- _Activity_:
Nothing but the lines below between the line holding "step 6: STRIP (etch materials resist)" and the line holding "- Closed void inventory: none", inclusive, should appear in the answer, each set down exactly.

- _Material supplied_:
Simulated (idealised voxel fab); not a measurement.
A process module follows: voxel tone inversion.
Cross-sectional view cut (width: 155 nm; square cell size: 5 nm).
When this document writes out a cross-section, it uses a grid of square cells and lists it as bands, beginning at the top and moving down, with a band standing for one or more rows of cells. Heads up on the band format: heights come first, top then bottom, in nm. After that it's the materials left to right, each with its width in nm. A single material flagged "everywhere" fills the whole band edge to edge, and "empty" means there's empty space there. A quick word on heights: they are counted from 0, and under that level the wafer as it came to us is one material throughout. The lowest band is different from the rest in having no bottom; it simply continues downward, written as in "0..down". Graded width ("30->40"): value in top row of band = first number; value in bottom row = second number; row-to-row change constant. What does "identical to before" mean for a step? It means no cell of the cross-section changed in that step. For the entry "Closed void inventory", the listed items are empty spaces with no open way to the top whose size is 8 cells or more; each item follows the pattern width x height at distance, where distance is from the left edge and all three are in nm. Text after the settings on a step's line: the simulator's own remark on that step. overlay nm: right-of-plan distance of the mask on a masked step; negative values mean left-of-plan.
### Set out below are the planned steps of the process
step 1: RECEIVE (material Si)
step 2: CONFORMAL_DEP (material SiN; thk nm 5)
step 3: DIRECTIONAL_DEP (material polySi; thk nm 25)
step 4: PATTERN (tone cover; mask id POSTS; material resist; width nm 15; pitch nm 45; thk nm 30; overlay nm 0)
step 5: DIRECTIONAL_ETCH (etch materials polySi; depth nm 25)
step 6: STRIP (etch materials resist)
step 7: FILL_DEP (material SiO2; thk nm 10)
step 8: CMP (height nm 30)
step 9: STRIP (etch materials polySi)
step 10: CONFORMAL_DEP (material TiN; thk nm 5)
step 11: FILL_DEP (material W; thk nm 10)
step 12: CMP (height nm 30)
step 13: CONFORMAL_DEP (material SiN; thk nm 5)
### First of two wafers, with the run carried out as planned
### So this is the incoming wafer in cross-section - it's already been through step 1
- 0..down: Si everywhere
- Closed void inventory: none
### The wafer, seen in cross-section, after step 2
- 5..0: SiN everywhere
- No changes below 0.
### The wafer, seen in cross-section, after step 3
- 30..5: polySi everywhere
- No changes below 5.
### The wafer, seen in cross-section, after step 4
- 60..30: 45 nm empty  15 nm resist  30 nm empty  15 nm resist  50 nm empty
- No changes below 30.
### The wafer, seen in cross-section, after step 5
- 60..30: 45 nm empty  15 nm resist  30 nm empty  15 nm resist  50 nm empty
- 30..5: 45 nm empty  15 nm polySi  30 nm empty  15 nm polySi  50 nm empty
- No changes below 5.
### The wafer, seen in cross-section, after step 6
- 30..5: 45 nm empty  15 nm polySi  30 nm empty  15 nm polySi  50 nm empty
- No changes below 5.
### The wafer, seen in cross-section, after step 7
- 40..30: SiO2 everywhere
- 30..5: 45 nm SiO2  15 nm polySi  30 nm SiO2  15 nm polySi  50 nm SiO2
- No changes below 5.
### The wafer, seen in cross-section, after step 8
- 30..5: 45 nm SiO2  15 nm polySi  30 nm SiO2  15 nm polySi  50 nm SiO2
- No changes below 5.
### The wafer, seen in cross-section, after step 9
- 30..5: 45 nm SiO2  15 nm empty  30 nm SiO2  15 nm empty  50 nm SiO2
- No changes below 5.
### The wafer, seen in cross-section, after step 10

- _Written response_:
step 6: STRIP (etch materials resist)
step 7: FILL_DEP (material SiO2; thk nm 10)
step 8: CMP (height nm 30)
step 9: STRIP (etch materials polySi)
step 10: CONFORMAL_DEP (material TiN; thk nm 5)
step 11: FILL_DEP (material W; thk nm 10)
step 12: CMP (height nm 30)
step 13: CONFORMAL_DEP (material SiN; thk nm 5)
### First of two wafers, with the run carried out as planned
### So this is the incoming wafer in cross-section - it's already been through step 1
- 0..down: Si everywhere
- Closed void inventory: none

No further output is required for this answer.